▶ _REQUIRED ACTION_
In full and word for word, copy the records that follow.

▶ _SUPPLIED ENTRIES_
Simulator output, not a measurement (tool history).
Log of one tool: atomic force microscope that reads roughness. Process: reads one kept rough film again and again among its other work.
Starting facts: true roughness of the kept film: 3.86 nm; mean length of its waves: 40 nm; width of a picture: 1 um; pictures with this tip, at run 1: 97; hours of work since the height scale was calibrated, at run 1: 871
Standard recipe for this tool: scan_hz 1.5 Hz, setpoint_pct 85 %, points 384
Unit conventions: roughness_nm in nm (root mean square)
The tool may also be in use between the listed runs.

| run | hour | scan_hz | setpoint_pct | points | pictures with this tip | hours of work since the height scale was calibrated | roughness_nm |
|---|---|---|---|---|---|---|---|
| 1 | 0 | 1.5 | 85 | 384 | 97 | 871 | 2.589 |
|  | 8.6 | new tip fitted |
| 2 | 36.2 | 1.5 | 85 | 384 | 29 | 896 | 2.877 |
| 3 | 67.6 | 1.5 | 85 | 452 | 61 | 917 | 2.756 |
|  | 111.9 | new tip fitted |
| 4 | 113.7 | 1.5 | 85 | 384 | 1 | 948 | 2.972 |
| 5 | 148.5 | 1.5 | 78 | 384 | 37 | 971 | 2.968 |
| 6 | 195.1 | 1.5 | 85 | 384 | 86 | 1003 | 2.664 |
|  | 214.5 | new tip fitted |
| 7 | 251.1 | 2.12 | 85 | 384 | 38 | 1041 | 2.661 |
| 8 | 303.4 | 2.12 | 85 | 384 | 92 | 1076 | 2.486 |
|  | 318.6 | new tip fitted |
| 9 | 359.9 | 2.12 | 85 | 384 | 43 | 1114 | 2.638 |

▶ _WRITTEN REPLY_
Simulator output, not a measurement (tool history).
Log of one tool: atomic force microscope that reads roughness. Process: reads one kept rough film again and again among its other work.
Starting facts: true roughness of the kept film: 3.86 nm; mean length of its waves: 40 nm; width of a picture: 1 um; pictures with this tip, at run 1: 97; hours of work since the height scale was calibrated, at run 1: 871
Standard recipe for this tool: scan_hz 1.5 Hz, setpoint_pct 85 %, points 384
Unit conventions: roughness_nm in nm (root mean square)
The tool may also be in use between the listed runs.

| run | hour | scan_hz | setpoint_pct | points | pictures with this tip | hours of work since the height scale was calibrated | roughness_nm |
|---|---|---|---|---|---|---|---|
| 1 | 0 | 1.5 | 85 | 384 | 97 | 871 | 2.589 |
|  | 8.6 | new tip fitted |
| 2 | 36.2 | 1.5 | 85 | 384 | 29 | 896 | 2.877 |
| 3 | 67.6 | 1.5 | 85 | 452 | 61 | 917 | 2.756 |
|  | 111.9 | new tip fitted |
| 4 | 113.7 | 1.5 | 85 | 384 | 1 | 948 | 2.972 |
| 5 | 148.5 | 1.5 | 78 | 384 | 37 | 971 | 2.968 |
| 6 | 195.1 | 1.5 | 85 | 384 | 86 | 1003 | 2.664 |
|  | 214.5 | new tip fitted |
| 7 | 251.1 | 2.12 | 85 | 384 | 38 | 1041 | 2.661 |
| 8 | 303.4 | 2.12 | 85 | 384 | 92 | 1076 | 2.486 |
|  | 318.6 | new tip fitted |
| 9 | 359.9 | 2.12 | 85 | 384 | 43 | 1114 | 2.638 |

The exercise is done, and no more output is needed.